Data for review —
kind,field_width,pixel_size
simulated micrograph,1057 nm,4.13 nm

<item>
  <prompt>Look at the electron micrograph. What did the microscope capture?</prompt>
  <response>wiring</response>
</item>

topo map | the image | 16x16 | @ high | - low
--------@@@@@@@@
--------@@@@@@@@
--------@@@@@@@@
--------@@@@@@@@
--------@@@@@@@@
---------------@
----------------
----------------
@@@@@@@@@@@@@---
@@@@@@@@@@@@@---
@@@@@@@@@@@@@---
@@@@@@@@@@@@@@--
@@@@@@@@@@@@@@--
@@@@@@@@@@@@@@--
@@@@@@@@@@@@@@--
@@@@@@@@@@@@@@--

Brief — Copy the lines above exactly, from the very first through the one containing "topo map | the image | 16x16 | @ high | - low", and include no other line.

Exercise solution —
kind,field_width,pixel_size
simulated micrograph,1057 nm,4.13 nm

<item>
  <prompt>Look at the electron micrograph. What did the microscope capture?</prompt>
  <response>wiring</response>
</item>

topo map | the image | 16x16 | @ high | - low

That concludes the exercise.